Return each line of the data below unchanged, please.

*** Block opens ***

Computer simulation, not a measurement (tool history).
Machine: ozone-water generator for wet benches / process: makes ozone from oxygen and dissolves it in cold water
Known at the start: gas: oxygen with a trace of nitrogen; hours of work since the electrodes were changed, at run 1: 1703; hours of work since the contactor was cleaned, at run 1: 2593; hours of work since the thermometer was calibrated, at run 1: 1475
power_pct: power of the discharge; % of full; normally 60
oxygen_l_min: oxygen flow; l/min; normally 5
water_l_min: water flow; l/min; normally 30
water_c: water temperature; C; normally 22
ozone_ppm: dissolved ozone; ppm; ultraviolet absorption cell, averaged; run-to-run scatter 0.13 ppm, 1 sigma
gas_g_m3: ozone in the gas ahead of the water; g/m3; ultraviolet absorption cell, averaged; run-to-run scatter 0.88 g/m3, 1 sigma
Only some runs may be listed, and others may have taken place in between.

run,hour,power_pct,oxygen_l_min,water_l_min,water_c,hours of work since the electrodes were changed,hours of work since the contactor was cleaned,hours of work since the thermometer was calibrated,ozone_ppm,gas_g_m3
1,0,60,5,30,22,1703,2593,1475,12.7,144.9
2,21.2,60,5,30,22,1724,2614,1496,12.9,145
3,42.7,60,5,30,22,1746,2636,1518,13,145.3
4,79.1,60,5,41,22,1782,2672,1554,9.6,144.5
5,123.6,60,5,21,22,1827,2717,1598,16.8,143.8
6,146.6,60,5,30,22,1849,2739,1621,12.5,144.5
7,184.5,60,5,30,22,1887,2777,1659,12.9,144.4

*** Block closes ***

* **RESULT**:
Computer simulation, not a measurement (tool history).
Machine: ozone-water generator for wet benches / process: makes ozone from oxygen and dissolves it in cold water
Known at the start: gas: oxygen with a trace of nitrogen; hours of work since the electrodes were changed, at run 1: 1703; hours of work since the contactor was cleaned, at run 1: 2593; hours of work since the thermometer was calibrated, at run 1: 1475
power_pct: power of the discharge; % of full; normally 60
oxygen_l_min: oxygen flow; l/min; normally 5
water_l_min: water flow; l/min; normally 30
water_c: water temperature; C; normally 22
ozone_ppm: dissolved ozone; ppm; ultraviolet absorption cell, averaged; run-to-run scatter 0.13 ppm, 1 sigma
gas_g_m3: ozone in the gas ahead of the water; g/m3; ultraviolet absorption cell, averaged; run-to-run scatter 0.88 g/m3, 1 sigma
Only some runs may be listed, and others may have taken place in between.

run,hour,power_pct,oxygen_l_min,water_l_min,water_c,hours of work since the electrodes were changed,hours of work since the contactor was cleaned,hours of work since the thermometer was calibrated,ozone_ppm,gas_g_m3
1,0,60,5,30,22,1703,2593,1475,12.7,144.9
2,21.2,60,5,30,22,1724,2614,1496,12.9,145
3,42.7,60,5,30,22,1746,2636,1518,13,145.3
4,79.1,60,5,41,22,1782,2672,1554,9.6,144.5
5,123.6,60,5,21,22,1827,2717,1598,16.8,143.8
6,146.6,60,5,30,22,1849,2739,1621,12.5,144.5
7,184.5,60,5,30,22,1887,2777,1659,12.9,144.4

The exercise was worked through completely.